> Dataset content
::::::::::

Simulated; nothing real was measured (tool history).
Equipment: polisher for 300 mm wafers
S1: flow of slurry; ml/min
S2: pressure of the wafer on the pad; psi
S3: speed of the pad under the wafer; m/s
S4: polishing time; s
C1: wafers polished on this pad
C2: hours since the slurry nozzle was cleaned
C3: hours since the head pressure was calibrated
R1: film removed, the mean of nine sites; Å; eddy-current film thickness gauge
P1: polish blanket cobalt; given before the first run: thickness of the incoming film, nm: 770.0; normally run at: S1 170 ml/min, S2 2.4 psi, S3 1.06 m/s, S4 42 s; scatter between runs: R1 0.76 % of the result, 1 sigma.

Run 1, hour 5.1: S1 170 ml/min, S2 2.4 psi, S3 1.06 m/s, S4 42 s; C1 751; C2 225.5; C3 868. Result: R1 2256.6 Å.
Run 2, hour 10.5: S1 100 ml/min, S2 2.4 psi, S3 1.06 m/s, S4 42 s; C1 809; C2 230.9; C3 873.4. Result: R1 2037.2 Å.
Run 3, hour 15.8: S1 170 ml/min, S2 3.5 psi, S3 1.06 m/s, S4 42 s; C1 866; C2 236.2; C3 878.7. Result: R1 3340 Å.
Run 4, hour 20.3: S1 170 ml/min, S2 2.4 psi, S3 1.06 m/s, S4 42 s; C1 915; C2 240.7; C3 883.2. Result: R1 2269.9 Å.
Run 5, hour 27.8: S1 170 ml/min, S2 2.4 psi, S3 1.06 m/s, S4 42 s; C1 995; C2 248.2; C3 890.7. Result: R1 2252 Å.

::::::::::

Give back exactly what runs from the first line of the listing above to the line that contains "Run 4, hour", keeping both end lines.

> Answer box
Simulated; nothing real was measured (tool history).
Equipment: polisher for 300 mm wafers
S1: flow of slurry; ml/min
S2: pressure of the wafer on the pad; psi
S3: speed of the pad under the wafer; m/s
S4: polishing time; s
C1: wafers polished on this pad
C2: hours since the slurry nozzle was cleaned
C3: hours since the head pressure was calibrated
R1: film removed, the mean of nine sites; Å; eddy-current film thickness gauge
P1: polish blanket cobalt; given before the first run: thickness of the incoming film, nm: 770.0; normally run at: S1 170 ml/min, S2 2.4 psi, S3 1.06 m/s, S4 42 s; scatter between runs: R1 0.76 % of the result, 1 sigma.

Run 1, hour 5.1: S1 170 ml/min, S2 2.4 psi, S3 1.06 m/s, S4 42 s; C1 751; C2 225.5; C3 868. Result: R1 2256.6 Å.
Run 2, hour 10.5: S1 100 ml/min, S2 2.4 psi, S3 1.06 m/s, S4 42 s; C1 809; C2 230.9; C3 873.4. Result: R1 2037.2 Å.
Run 3, hour 15.8: S1 170 ml/min, S2 3.5 psi, S3 1.06 m/s, S4 42 s; C1 866; C2 236.2; C3 878.7. Result: R1 3340 Å.
Run 4, hour 20.3: S1 170 ml/min, S2 2.4 psi, S3 1.06 m/s, S4 42 s; C1 915; C2 240.7; C3 883.2. Result: R1 2269.9 Å.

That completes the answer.